Top of PROVIDED MATERIAL

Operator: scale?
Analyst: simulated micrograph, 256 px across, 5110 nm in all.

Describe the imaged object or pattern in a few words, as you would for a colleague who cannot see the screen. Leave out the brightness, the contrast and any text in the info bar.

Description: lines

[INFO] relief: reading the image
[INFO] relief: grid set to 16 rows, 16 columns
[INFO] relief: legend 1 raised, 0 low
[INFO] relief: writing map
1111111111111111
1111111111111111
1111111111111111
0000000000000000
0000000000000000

Bottom of PROVIDED MATERIAL

Reproduce every record above exactly as it appears.

Operator: scale?
Analyst: simulated micrograph, 256 px across, 5110 nm in all.

Describe the imaged object or pattern in a few words, as you would for a colleague who cannot see the screen. Leave out the brightness, the contrast and any text in the info bar.

Description: lines

[INFO] relief: reading the image
[INFO] relief: grid set to 16 rows, 16 columns
[INFO] relief: legend 1 raised, 0 low
[INFO] relief: writing map
1111111111111111
1111111111111111
1111111111111111
0000000000000000
0000000000000000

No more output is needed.